Work request: All lines from the first one in the listing below to the one holding "(+) following a", inclusive, are to be copied exactly.

Listed records:
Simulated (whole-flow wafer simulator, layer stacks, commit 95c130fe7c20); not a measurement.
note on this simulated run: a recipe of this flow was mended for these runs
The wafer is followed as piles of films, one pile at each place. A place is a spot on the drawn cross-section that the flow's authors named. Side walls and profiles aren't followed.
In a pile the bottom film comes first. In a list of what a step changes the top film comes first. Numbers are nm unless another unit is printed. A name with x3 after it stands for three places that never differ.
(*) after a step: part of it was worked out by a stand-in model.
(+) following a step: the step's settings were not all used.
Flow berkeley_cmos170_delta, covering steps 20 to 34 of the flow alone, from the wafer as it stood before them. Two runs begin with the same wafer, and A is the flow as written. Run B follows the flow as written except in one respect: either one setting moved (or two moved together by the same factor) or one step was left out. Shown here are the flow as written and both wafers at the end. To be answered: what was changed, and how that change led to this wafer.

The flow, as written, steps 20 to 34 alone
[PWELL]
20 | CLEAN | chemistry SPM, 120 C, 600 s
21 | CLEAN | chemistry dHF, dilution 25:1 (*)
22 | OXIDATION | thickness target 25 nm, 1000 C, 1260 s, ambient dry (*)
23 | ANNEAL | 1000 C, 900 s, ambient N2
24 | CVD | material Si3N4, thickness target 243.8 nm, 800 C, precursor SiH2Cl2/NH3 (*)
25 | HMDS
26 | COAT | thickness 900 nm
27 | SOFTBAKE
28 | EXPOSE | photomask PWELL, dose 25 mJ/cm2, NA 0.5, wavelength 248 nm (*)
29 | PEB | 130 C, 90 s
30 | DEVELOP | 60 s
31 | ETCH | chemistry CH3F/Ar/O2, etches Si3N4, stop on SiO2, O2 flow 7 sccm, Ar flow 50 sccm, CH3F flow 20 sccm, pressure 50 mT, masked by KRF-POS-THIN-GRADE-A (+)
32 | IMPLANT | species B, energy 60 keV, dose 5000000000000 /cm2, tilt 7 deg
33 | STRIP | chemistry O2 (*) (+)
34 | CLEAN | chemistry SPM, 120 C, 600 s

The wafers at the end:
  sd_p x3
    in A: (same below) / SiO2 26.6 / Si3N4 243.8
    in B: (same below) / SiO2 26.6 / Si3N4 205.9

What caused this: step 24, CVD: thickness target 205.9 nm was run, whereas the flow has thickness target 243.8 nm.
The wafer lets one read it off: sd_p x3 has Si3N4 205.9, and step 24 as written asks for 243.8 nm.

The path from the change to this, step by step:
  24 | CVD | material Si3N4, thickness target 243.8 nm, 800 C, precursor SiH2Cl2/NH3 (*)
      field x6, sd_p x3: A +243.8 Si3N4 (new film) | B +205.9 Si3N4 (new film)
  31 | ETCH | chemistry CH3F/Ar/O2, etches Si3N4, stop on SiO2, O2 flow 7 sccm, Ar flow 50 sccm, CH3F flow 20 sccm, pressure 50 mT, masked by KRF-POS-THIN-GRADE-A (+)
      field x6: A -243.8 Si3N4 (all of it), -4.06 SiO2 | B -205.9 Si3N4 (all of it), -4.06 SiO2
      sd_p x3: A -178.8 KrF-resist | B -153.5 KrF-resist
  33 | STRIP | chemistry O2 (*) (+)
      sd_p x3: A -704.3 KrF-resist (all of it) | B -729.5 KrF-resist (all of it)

Written answer:
Simulated (whole-flow wafer simulator, layer stacks, commit 95c130fe7c20); not a measurement.
note on this simulated run: a recipe of this flow was mended for these runs
The wafer is followed as piles of films, one pile at each place. A place is a spot on the drawn cross-section that the flow's authors named. Side walls and profiles aren't followed.
In a pile the bottom film comes first. In a list of what a step changes the top film comes first. Numbers are nm unless another unit is printed. A name with x3 after it stands for three places that never differ.
(*) after a step: part of it was worked out by a stand-in model.
(+) following a step: the step's settings were not all used.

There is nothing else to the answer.